## ACTION ITEM
Reproduce the first line of the material below and each line after it, exactly, through the line containing "note on this", and give nothing more.

## EXTRACTED ENTRIES
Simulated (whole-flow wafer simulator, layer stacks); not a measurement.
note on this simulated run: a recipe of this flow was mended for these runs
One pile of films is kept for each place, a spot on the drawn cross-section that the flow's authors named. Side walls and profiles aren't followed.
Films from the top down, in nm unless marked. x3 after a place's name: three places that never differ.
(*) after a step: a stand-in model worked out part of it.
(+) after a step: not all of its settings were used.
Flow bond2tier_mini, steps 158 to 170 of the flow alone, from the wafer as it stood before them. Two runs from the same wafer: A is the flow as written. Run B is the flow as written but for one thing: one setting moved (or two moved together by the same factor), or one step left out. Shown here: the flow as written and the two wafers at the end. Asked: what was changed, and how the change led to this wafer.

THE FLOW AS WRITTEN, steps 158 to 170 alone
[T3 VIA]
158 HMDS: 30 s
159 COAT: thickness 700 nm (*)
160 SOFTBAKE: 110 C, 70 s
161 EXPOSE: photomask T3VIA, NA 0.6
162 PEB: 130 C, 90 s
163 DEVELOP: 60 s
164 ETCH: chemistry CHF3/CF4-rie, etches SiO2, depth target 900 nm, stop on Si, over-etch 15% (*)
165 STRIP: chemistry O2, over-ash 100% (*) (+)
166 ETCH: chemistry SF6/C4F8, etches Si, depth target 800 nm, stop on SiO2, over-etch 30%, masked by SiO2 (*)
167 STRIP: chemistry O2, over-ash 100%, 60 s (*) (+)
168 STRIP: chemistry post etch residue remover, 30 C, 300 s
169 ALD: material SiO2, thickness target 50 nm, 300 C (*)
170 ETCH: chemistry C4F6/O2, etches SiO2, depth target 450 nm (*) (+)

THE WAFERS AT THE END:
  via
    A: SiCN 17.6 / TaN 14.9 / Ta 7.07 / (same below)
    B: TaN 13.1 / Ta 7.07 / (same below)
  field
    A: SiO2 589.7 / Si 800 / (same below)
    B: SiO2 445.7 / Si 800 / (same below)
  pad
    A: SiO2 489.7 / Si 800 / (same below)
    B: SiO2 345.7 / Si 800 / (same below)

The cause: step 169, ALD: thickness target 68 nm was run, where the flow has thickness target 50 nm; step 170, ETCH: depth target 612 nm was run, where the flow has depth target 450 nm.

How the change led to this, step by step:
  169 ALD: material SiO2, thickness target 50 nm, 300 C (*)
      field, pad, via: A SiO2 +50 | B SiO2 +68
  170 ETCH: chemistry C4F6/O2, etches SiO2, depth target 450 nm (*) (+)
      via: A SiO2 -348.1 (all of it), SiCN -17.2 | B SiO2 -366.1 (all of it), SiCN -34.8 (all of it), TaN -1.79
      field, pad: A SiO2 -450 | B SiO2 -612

## TASK ANSWER
Simulated (whole-flow wafer simulator, layer stacks); not a measurement.
note on this simulated run: a recipe of this flow was mended for these runs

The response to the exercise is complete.